Would you write out, word for word, each line of the records below from the top through the one holding "- 3: DIRECTIONAL_DEP (material W; thk nm 15)"?

# Given entries:

-------------------------

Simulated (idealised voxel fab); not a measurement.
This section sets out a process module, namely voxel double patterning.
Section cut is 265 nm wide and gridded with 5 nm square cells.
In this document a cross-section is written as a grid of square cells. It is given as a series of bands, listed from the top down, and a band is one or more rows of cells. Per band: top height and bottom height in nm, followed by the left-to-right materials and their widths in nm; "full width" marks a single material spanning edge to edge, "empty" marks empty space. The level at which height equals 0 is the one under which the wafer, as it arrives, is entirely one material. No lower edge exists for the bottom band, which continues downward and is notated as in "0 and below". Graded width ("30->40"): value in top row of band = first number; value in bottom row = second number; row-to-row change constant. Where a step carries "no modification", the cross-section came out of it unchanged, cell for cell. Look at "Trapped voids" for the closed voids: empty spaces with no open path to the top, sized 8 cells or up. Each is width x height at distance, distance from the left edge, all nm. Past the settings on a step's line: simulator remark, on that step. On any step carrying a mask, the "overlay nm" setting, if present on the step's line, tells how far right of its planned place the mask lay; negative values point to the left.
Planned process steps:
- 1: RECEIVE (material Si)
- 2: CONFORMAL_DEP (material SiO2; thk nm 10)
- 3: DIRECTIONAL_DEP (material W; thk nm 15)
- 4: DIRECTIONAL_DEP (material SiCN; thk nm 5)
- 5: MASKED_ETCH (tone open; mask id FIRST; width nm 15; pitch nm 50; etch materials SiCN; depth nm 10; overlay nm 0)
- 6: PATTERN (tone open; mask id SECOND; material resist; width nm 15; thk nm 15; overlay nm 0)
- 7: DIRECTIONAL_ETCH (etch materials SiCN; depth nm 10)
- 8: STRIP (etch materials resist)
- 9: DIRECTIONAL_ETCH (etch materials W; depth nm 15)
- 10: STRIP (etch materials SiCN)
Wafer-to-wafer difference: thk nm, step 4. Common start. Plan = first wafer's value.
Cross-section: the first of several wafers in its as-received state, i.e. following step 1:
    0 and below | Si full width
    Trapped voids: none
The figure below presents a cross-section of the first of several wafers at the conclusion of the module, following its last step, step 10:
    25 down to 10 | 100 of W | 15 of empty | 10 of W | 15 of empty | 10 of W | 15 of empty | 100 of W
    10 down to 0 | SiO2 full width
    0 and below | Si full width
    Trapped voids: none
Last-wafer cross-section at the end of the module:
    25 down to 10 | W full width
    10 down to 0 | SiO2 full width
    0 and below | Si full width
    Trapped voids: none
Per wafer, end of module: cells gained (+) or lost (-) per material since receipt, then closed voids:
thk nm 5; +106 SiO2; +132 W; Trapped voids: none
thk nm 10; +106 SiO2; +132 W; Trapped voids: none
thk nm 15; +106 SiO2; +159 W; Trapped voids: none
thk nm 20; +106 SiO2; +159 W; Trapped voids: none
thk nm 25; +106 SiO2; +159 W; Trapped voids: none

-------------------------

# Written solution:
Simulated (idealised voxel fab); not a measurement.
This section sets out a process module, namely voxel double patterning.
Section cut is 265 nm wide and gridded with 5 nm square cells.
In this document a cross-section is written as a grid of square cells. It is given as a series of bands, listed from the top down, and a band is one or more rows of cells. Per band: top height and bottom height in nm, followed by the left-to-right materials and their widths in nm; "full width" marks a single material spanning edge to edge, "empty" marks empty space. The level at which height equals 0 is the one under which the wafer, as it arrives, is entirely one material. No lower edge exists for the bottom band, which continues downward and is notated as in "0 and below". Graded width ("30->40"): value in top row of band = first number; value in bottom row = second number; row-to-row change constant. Where a step carries "no modification", the cross-section came out of it unchanged, cell for cell. Look at "Trapped voids" for the closed voids: empty spaces with no open path to the top, sized 8 cells or up. Each is width x height at distance, distance from the left edge, all nm. Past the settings on a step's line: simulator remark, on that step. On any step carrying a mask, the "overlay nm" setting, if present on the step's line, tells how far right of its planned place the mask lay; negative values point to the left.
Planned process steps:
- 1: RECEIVE (material Si)
- 2: CONFORMAL_DEP (material SiO2; thk nm 10)
- 3: DIRECTIONAL_DEP (material W; thk nm 15)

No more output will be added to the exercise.